--- DATA TO EXAMINE Enclosed Below ---

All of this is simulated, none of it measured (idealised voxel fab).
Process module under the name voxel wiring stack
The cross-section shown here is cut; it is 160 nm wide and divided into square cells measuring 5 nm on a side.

--- End of Enclosed DATA TO EXAMINE ---

BRIEF: Restate all entries above verbatim.

REPLY:
All of this is simulated, none of it measured (idealised voxel fab).
Process module under the name voxel wiring stack
The cross-section shown here is cut; it is 160 nm wide and divided into square cells measuring 5 nm on a side.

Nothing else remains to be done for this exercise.